════════════════

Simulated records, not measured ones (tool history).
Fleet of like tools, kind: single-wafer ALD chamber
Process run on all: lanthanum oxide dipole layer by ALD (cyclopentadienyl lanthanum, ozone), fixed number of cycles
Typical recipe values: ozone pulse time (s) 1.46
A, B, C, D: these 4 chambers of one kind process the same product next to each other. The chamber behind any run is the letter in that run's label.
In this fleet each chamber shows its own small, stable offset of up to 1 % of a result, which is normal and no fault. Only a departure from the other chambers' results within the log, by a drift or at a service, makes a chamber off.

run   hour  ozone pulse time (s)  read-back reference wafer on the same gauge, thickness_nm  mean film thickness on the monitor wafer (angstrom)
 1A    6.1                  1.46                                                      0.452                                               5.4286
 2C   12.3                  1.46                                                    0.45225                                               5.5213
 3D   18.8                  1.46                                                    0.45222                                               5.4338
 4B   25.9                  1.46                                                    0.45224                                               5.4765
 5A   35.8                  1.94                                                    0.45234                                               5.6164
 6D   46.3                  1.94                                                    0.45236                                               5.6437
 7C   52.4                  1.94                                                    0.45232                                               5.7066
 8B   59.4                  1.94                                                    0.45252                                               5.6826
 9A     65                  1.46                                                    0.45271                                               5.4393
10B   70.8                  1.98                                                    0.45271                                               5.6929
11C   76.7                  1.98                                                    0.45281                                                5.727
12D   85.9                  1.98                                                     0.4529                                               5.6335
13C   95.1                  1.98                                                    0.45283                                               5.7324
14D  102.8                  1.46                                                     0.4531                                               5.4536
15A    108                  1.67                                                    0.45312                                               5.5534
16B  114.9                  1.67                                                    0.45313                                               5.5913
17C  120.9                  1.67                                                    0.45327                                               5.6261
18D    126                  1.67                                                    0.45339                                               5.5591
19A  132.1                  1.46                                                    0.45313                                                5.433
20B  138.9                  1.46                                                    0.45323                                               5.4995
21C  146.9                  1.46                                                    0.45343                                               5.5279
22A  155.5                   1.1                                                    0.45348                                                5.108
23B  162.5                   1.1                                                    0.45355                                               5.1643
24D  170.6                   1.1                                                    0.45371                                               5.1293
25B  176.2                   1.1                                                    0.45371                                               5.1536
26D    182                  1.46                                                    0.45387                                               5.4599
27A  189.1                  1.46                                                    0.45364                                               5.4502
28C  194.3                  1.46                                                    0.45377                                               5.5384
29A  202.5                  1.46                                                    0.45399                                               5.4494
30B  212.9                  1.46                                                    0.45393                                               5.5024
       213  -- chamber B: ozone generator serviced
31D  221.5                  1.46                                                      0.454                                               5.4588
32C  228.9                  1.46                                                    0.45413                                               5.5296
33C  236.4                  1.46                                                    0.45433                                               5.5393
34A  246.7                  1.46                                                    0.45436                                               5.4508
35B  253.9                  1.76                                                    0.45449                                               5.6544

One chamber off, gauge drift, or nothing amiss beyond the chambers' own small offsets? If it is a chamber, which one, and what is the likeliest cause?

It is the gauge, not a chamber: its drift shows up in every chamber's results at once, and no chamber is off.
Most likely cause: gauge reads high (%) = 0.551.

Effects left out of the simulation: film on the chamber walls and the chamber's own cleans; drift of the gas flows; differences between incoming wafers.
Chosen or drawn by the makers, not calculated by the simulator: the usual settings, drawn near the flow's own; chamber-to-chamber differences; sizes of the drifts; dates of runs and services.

════════════════

*WORK INSTRUCTION*. Return each line exactly, beginning at the start of the material above and ending at the line that includes "A, B, C, D: these", with both of those kept.

*RESPONSE BOX*.
Simulated records, not measured ones (tool history).
Fleet of like tools, kind: single-wafer ALD chamber
Process run on all: lanthanum oxide dipole layer by ALD (cyclopentadienyl lanthanum, ozone), fixed number of cycles
Typical recipe values: ozone pulse time (s) 1.46
A, B, C, D: these 4 chambers of one kind process the same product next to each other. The chamber behind any run is the letter in that run's label.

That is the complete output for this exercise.